> Action item
Transcribe exactly the first line of the listing below and each line that follows it, ending with the line that contains "Known at the", and omit the remainder.

> Material provided
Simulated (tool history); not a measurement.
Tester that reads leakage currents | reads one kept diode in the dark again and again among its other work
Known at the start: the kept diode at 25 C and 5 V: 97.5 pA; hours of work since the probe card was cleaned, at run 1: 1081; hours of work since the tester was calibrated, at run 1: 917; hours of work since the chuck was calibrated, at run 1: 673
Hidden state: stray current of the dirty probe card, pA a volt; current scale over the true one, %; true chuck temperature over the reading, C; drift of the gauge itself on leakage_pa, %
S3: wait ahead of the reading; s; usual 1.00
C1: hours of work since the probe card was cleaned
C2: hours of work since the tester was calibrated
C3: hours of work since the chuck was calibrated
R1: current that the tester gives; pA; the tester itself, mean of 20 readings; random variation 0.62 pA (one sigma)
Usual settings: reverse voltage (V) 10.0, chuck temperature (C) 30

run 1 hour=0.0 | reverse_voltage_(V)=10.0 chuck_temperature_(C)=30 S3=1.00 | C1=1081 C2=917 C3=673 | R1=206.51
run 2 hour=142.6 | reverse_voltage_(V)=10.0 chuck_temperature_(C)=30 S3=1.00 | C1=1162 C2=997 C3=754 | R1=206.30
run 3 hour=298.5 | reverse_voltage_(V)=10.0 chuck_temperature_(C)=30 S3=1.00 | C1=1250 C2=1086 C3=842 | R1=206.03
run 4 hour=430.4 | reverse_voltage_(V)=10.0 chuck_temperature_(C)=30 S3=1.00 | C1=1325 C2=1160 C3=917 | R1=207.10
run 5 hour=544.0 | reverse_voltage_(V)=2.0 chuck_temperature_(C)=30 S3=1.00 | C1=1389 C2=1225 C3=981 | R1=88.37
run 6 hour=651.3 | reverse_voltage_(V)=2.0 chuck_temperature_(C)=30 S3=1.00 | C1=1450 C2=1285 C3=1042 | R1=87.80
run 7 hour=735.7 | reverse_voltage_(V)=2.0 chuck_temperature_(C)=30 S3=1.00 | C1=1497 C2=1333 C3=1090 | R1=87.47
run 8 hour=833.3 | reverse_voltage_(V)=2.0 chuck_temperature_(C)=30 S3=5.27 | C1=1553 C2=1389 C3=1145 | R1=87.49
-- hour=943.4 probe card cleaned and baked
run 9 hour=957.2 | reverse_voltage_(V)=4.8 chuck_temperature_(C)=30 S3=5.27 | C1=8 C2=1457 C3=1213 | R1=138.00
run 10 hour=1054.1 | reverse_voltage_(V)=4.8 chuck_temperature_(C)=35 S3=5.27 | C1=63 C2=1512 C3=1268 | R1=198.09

> Task result
Simulated (tool history); not a measurement.
Tester that reads leakage currents | reads one kept diode in the dark again and again among its other work
Known at the start: the kept diode at 25 C and 5 V: 97.5 pA; hours of work since the probe card was cleaned, at run 1: 1081; hours of work since the tester was calibrated, at run 1: 917; hours of work since the chuck was calibrated, at run 1: 673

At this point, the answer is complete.